---------- DATASET EXTRACT

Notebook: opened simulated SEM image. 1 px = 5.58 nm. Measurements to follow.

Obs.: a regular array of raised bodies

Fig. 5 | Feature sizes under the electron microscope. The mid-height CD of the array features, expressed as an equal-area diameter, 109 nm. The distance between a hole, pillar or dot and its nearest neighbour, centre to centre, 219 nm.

--------------------

ASSIGNED TASK:
The line containing "Obs.: a regular array of raised bodies" marks the end: copy exactly every line from the top of the data above down to it, that line included.

WRITTEN SOLUTION:
Notebook: opened simulated SEM image. 1 px = 5.58 nm. Measurements to follow.

Obs.: a regular array of raised bodies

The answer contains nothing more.